════════════════════
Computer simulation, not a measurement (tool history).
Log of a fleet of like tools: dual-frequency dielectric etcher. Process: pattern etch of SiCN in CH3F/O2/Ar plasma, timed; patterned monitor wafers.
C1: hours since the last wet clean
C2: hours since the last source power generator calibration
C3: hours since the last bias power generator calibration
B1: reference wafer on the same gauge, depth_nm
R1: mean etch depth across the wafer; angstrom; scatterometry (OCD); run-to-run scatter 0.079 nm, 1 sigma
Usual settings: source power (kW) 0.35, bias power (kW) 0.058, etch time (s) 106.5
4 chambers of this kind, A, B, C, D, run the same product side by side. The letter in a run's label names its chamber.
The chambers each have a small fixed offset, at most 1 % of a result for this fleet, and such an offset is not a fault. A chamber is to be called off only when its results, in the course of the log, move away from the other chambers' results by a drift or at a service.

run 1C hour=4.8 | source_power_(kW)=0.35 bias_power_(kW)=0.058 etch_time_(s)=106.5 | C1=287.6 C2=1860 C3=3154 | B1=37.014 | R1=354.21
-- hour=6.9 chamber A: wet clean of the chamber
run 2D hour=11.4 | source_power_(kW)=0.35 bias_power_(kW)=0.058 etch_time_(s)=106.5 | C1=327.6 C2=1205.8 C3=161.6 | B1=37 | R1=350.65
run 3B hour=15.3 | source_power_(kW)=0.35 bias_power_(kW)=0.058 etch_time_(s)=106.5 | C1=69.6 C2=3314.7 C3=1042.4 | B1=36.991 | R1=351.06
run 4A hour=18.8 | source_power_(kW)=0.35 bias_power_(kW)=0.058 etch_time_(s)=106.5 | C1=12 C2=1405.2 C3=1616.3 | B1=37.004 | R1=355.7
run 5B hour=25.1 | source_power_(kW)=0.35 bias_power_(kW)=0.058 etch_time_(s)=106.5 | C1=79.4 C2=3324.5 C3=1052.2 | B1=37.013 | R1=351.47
════════════════════

Send back exactly, with nothing added, the lines from the first line of the material above through the line holding "The chambers each"; both ends are included.

> **Your response**
Computer simulation, not a measurement (tool history).
Log of a fleet of like tools: dual-frequency dielectric etcher. Process: pattern etch of SiCN in CH3F/O2/Ar plasma, timed; patterned monitor wafers.
C1: hours since the last wet clean
C2: hours since the last source power generator calibration
C3: hours since the last bias power generator calibration
B1: reference wafer on the same gauge, depth_nm
R1: mean etch depth across the wafer; angstrom; scatterometry (OCD); run-to-run scatter 0.079 nm, 1 sigma
Usual settings: source power (kW) 0.35, bias power (kW) 0.058, etch time (s) 106.5
4 chambers of this kind, A, B, C, D, run the same product side by side. The letter in a run's label names its chamber.
The chambers each have a small fixed offset, at most 1 % of a result for this fleet, and such an offset is not a fault. A chamber is to be called off only when its results, in the course of the log, move away from the other chambers' results by a drift or at a service.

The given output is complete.